__Work item__.
Once the records have been read, set every one down as it stands.

----------------------------------------
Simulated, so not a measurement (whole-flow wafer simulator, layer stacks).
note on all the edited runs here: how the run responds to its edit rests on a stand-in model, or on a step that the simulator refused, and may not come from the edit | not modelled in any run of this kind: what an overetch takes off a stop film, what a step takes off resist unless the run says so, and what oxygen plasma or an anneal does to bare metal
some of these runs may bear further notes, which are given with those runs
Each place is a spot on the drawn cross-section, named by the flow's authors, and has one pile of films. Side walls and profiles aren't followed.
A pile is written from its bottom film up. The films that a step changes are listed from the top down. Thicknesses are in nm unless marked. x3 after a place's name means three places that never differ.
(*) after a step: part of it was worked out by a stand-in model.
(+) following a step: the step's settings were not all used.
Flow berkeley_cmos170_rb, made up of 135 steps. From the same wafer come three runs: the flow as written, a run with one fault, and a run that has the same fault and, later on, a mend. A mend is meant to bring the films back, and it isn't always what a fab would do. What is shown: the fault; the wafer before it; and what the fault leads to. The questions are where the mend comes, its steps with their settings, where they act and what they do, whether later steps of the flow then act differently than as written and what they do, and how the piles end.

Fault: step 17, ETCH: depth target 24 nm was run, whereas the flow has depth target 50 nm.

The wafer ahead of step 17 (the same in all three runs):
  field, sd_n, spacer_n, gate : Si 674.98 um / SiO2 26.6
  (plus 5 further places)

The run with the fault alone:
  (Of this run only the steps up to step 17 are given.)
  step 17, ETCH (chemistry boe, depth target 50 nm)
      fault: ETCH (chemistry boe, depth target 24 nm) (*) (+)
----------------------------------------

__Worked solution__.
Simulated, so not a measurement (whole-flow wafer simulator, layer stacks).
note on all the edited runs here: how the run responds to its edit rests on a stand-in model, or on a step that the simulator refused, and may not come from the edit | not modelled in any run of this kind: what an overetch takes off a stop film, what a step takes off resist unless the run says so, and what oxygen plasma or an anneal does to bare metal
some of these runs may bear further notes, which are given with those runs
Each place is a spot on the drawn cross-section, named by the flow's authors, and has one pile of films. Side walls and profiles aren't followed.
A pile is written from its bottom film up. The films that a step changes are listed from the top down. Thicknesses are in nm unless marked. x3 after a place's name means three places that never differ.
(*) after a step: part of it was worked out by a stand-in model.
(+) following a step: the step's settings were not all used.
Flow berkeley_cmos170_rb, made up of 135 steps. From the same wafer come three runs: the flow as written, a run with one fault, and a run that has the same fault and, later on, a mend. A mend is meant to bring the films back, and it isn't always what a fab would do. What is shown: the fault; the wafer before it; and what the fault leads to. The questions are where the mend comes, its steps with their settings, where they act and what they do, whether later steps of the flow then act differently than as written and what they do, and how the piles end.

Fault: step 17, ETCH: depth target 24 nm was run, whereas the flow has depth target 50 nm.

The wafer ahead of step 17 (the same in all three runs):
  field, sd_n, spacer_n, gate : Si 674.98 um / SiO2 26.6
  (plus 5 further places)

The run with the fault alone:
  (Of this run only the steps up to step 17 are given.)
  step 17, ETCH (chemistry boe, depth target 50 nm)
      fault: ETCH (chemistry boe, depth target 24 nm) (*) (+)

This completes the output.